> Work instruction
In the listing below, find the line with "N5_BEOL_M1_CD_MEAS_28: target cd y 23.3 nm." and the line with "alike: V0_OVL". Repeat those two lines and all lines between them exactly.

---+---

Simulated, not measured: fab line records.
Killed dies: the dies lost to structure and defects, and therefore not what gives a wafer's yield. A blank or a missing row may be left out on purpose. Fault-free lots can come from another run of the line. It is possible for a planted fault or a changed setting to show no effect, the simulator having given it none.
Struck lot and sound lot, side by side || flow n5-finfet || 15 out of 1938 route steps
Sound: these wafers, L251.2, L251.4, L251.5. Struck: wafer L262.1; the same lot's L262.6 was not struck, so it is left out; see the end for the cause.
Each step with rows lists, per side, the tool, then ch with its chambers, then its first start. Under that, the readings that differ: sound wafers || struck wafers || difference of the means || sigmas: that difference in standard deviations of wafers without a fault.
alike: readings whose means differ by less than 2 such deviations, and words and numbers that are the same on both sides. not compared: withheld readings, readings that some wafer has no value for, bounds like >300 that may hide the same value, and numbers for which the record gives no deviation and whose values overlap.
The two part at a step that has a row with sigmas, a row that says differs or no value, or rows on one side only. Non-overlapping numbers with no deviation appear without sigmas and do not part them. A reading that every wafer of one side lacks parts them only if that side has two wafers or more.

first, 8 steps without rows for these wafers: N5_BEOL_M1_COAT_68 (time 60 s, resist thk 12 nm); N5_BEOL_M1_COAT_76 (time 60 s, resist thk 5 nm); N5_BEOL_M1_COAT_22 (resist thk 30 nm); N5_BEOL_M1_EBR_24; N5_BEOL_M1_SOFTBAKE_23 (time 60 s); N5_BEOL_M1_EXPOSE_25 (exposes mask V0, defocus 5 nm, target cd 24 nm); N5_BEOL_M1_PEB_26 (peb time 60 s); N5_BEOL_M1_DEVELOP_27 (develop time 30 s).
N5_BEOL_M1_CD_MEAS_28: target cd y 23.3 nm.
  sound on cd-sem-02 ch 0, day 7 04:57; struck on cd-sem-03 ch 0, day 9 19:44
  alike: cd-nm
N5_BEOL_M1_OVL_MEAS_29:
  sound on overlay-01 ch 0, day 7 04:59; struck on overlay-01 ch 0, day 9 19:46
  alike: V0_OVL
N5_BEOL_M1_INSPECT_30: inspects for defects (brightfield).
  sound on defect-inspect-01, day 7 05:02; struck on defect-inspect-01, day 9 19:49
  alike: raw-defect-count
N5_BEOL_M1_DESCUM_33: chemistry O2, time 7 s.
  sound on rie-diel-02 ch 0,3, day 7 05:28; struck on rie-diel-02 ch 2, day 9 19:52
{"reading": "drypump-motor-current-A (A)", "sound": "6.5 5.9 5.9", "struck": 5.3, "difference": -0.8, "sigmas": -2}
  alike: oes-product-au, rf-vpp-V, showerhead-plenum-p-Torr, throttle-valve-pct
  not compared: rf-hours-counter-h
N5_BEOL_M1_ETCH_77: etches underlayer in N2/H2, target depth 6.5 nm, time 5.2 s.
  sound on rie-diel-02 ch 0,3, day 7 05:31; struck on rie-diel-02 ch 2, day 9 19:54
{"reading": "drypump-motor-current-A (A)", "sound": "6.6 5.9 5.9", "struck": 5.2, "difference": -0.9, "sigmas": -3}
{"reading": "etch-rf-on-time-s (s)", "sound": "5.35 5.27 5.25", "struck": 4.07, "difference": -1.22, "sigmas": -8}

---+---

> Answer space
N5_BEOL_M1_CD_MEAS_28: target cd y 23.3 nm.
  sound on cd-sem-02 ch 0, day 7 04:57; struck on cd-sem-03 ch 0, day 9 19:44
  alike: cd-nm
N5_BEOL_M1_OVL_MEAS_29:
  sound on overlay-01 ch 0, day 7 04:59; struck on overlay-01 ch 0, day 9 19:46
  alike: V0_OVL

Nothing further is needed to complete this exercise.